=== Extracted material ===
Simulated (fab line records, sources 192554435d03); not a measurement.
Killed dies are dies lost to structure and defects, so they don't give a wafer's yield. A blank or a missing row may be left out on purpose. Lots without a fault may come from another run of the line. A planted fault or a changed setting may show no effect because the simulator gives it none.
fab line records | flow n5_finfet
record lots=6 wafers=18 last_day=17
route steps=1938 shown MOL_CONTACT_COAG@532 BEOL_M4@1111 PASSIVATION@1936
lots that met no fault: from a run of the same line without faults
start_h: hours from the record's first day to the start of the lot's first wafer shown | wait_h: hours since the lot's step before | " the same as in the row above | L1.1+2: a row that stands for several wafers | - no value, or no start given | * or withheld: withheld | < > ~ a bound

=== Action item ===
Transcribe only the lines from the beginning of the entries to the line with "lots that met", inclusive, exactly as written.

=== Answer box ===
Simulated (fab line records, sources 192554435d03); not a measurement.
Killed dies are dies lost to structure and defects, so they don't give a wafer's yield. A blank or a missing row may be left out on purpose. Lots without a fault may come from another run of the line. A planted fault or a changed setting may show no effect because the simulator gives it none.
fab line records | flow n5_finfet
record lots=6 wafers=18 last_day=17
route steps=1938 shown MOL_CONTACT_COAG@532 BEOL_M4@1111 PASSIVATION@1936
lots that met no fault: from a run of the same line without faults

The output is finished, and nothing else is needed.